Print every entry exactly as written.

=-=-=-=-=

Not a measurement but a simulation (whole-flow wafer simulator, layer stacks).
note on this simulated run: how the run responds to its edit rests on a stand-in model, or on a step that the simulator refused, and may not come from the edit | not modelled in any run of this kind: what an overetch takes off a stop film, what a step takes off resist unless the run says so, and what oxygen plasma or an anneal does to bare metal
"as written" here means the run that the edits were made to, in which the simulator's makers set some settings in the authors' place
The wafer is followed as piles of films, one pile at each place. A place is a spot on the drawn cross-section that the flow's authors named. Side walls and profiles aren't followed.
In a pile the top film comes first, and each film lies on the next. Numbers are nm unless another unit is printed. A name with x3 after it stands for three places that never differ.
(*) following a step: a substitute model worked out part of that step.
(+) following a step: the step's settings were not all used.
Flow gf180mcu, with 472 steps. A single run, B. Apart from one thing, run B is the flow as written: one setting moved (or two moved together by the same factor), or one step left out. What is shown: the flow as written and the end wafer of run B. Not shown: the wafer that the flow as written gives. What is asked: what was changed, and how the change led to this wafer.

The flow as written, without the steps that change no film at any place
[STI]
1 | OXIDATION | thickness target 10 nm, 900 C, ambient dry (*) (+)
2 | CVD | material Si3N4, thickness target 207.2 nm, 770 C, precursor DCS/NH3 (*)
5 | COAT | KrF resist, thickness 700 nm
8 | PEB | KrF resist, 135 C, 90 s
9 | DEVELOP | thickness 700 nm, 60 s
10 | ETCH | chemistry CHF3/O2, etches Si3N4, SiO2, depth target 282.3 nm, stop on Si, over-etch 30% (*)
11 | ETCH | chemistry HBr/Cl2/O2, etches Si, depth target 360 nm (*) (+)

=-=-=-=-=

EXPECTED ANSWER:
Not a measurement but a simulation (whole-flow wafer simulator, layer stacks).
note on this simulated run: how the run responds to its edit rests on a stand-in model, or on a step that the simulator refused, and may not come from the edit | not modelled in any run of this kind: what an overetch takes off a stop film, what a step takes off resist unless the run says so, and what oxygen plasma or an anneal does to bare metal
"as written" here means the run that the edits were made to, in which the simulator's makers set some settings in the authors' place
The wafer is followed as piles of films, one pile at each place. A place is a spot on the drawn cross-section that the flow's authors named. Side walls and profiles aren't followed.
In a pile the top film comes first, and each film lies on the next. Numbers are nm unless another unit is printed. A name with x3 after it stands for three places that never differ.
(*) following a step: a substitute model worked out part of that step.
(+) following a step: the step's settings were not all used.
Flow gf180mcu, with 472 steps. A single run, B. Apart from one thing, run B is the flow as written: one setting moved (or two moved together by the same factor), or one step left out. What is shown: the flow as written and the end wafer of run B. Not shown: the wafer that the flow as written gives. What is asked: what was changed, and how the change led to this wafer.

The flow as written, without the steps that change no film at any place
[STI]
1 | OXIDATION | thickness target 10 nm, 900 C, ambient dry (*) (+)
2 | CVD | material Si3N4, thickness target 207.2 nm, 770 C, precursor DCS/NH3 (*)
5 | COAT | KrF resist, thickness 700 nm
8 | PEB | KrF resist, 135 C, 90 s
9 | DEVELOP | thickness 700 nm, 60 s
10 | ETCH | chemistry CHF3/O2, etches Si3N4, SiO2, depth target 282.3 nm, stop on Si, over-etch 30% (*)
11 | ETCH | chemistry HBr/Cl2/O2, etches Si, depth target 360 nm (*) (+)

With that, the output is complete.